Dataset content:
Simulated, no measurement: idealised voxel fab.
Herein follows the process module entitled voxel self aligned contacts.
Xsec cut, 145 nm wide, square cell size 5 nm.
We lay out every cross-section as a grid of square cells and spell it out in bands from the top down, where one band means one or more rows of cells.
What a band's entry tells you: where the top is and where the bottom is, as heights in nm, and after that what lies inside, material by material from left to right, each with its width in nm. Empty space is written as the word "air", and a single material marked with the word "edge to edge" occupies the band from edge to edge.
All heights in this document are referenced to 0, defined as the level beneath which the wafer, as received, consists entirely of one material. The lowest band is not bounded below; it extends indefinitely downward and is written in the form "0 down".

Requirement: Type out all of the records again, exactly.

Written answer:
Simulated, no measurement: idealised voxel fab.
Herein follows the process module entitled voxel self aligned contacts.
Xsec cut, 145 nm wide, square cell size 5 nm.
We lay out every cross-section as a grid of square cells and spell it out in bands from the top down, where one band means one or more rows of cells.
What a band's entry tells you: where the top is and where the bottom is, as heights in nm, and after that what lies inside, material by material from left to right, each with its width in nm. Empty space is written as the word "air", and a single material marked with the word "edge to edge" occupies the band from edge to edge.
All heights in this document are referenced to 0, defined as the level beneath which the wafer, as received, consists entirely of one material. The lowest band is not bounded below; it extends indefinitely downward and is written in the form "0 down".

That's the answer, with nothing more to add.